DATA EXTRACTS:
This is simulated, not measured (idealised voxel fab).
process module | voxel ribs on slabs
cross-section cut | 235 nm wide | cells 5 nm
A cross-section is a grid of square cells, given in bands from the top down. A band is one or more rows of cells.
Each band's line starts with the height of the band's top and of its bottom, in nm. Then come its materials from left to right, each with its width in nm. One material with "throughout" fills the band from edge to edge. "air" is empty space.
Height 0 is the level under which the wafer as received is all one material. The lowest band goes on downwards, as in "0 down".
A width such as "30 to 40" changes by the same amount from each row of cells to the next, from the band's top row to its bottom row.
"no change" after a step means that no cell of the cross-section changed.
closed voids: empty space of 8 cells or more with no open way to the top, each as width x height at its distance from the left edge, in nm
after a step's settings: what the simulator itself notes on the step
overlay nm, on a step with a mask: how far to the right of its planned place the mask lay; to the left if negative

WORK ITEM:
All lines above from the one with "closed voids: empty" to the one with "after a step's", inclusive, should be copied exactly, and no other lines.

EXERCISE ANSWER:
closed voids: empty space of 8 cells or more with no open way to the top, each as width x height at its distance from the left edge, in nm
after a step's settings: what the simulator itself notes on the step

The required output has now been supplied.